Assigned task
Set out the listing word for word. End with the line that contains "the authors' place".

Stored data
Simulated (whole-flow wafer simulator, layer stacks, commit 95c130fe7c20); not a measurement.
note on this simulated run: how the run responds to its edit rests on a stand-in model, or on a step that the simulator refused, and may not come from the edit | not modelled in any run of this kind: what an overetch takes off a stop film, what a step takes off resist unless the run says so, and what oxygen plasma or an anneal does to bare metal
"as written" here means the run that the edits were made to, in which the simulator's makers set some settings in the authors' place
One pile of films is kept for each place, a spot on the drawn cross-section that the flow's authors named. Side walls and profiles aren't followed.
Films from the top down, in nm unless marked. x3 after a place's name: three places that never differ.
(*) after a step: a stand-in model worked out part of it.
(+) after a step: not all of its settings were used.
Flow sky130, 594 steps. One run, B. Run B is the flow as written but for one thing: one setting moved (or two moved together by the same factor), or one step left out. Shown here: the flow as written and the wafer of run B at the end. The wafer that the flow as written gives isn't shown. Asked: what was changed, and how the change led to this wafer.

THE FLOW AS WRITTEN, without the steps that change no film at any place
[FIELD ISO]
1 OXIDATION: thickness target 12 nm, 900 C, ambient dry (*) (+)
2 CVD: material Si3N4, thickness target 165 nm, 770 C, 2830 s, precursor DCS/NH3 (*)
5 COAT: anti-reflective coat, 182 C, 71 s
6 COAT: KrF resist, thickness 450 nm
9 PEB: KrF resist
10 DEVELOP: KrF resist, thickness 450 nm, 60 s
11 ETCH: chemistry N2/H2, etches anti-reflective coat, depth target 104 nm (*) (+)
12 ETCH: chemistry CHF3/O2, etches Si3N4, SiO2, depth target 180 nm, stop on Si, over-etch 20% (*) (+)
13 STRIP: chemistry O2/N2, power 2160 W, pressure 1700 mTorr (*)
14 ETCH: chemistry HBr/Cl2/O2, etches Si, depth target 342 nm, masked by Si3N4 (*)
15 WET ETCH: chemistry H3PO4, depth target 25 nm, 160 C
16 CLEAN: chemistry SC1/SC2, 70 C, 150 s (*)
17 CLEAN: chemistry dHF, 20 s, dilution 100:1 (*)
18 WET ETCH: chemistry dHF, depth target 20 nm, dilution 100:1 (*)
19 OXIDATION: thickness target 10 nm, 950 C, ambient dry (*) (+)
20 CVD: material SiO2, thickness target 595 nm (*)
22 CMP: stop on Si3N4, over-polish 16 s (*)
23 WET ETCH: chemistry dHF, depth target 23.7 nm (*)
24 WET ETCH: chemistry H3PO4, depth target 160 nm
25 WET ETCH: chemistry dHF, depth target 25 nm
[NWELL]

Answer box
Simulated (whole-flow wafer simulator, layer stacks, commit 95c130fe7c20); not a measurement.
note on this simulated run: how the run responds to its edit rests on a stand-in model, or on a step that the simulator refused, and may not come from the edit | not modelled in any run of this kind: what an overetch takes off a stop film, what a step takes off resist unless the run says so, and what oxygen plasma or an anneal does to bare metal
"as written" here means the run that the edits were made to, in which the simulator's makers set some settings in the authors' place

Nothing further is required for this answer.